* Assignment: Repeat every record exactly as written.

= = =
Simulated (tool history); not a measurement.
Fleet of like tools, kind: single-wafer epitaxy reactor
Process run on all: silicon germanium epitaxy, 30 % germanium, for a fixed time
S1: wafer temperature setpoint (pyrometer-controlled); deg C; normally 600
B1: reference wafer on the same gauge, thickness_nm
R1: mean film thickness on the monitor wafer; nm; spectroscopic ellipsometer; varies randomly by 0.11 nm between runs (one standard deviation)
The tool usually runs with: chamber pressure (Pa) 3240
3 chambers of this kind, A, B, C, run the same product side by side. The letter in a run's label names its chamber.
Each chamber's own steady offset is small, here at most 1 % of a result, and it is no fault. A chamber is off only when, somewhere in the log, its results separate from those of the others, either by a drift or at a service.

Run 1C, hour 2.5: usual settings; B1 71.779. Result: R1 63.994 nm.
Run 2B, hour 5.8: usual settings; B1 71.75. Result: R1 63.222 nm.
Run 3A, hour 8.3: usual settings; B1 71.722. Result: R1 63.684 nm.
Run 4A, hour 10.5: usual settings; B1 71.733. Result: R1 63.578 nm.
= = =

* Response box:
Simulated (tool history); not a measurement.
Fleet of like tools, kind: single-wafer epitaxy reactor
Process run on all: silicon germanium epitaxy, 30 % germanium, for a fixed time
S1: wafer temperature setpoint (pyrometer-controlled); deg C; normally 600
B1: reference wafer on the same gauge, thickness_nm
R1: mean film thickness on the monitor wafer; nm; spectroscopic ellipsometer; varies randomly by 0.11 nm between runs (one standard deviation)
The tool usually runs with: chamber pressure (Pa) 3240
3 chambers of this kind, A, B, C, run the same product side by side. The letter in a run's label names its chamber.
Each chamber's own steady offset is small, here at most 1 % of a result, and it is no fault. A chamber is off only when, somewhere in the log, its results separate from those of the others, either by a drift or at a service.

Run 1C, hour 2.5: usual settings; B1 71.779. Result: R1 63.994 nm.
Run 2B, hour 5.8: usual settings; B1 71.75. Result: R1 63.222 nm.
Run 3A, hour 8.3: usual settings; B1 71.722. Result: R1 63.684 nm.
Run 4A, hour 10.5: usual settings; B1 71.733. Result: R1 63.578 nm.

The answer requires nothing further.